▶ Information shown:
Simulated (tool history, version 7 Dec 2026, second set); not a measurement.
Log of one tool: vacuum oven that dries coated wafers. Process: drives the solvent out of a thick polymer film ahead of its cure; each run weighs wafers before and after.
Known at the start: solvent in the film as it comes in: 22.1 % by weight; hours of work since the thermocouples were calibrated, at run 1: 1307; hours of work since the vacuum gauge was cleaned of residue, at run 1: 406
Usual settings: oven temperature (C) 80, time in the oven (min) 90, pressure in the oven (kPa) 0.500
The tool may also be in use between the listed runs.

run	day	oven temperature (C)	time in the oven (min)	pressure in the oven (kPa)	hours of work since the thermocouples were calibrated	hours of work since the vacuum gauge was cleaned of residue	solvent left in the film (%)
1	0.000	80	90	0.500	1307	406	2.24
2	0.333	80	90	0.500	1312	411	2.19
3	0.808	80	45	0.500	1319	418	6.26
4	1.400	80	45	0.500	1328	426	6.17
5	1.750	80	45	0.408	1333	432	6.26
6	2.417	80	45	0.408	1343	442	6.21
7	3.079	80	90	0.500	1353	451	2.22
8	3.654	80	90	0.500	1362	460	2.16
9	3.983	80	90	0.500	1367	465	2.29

▶ Activity:
Restate each line of the records above without any deviation.

▶ Task answer:
Simulated (tool history, version 7 Dec 2026, second set); not a measurement.
Log of one tool: vacuum oven that dries coated wafers. Process: drives the solvent out of a thick polymer film ahead of its cure; each run weighs wafers before and after.
Known at the start: solvent in the film as it comes in: 22.1 % by weight; hours of work since the thermocouples were calibrated, at run 1: 1307; hours of work since the vacuum gauge was cleaned of residue, at run 1: 406
Usual settings: oven temperature (C) 80, time in the oven (min) 90, pressure in the oven (kPa) 0.500
The tool may also be in use between the listed runs.

run	day	oven temperature (C)	time in the oven (min)	pressure in the oven (kPa)	hours of work since the thermocouples were calibrated	hours of work since the vacuum gauge was cleaned of residue	solvent left in the film (%)
1	0.000	80	90	0.500	1307	406	2.24
2	0.333	80	90	0.500	1312	411	2.19
3	0.808	80	45	0.500	1319	418	6.26
4	1.400	80	45	0.500	1328	426	6.17
5	1.750	80	45	0.408	1333	432	6.26
6	2.417	80	45	0.408	1343	442	6.21
7	3.079	80	90	0.500	1353	451	2.22
8	3.654	80	90	0.500	1362	460	2.16
9	3.983	80	90	0.500	1367	465	2.29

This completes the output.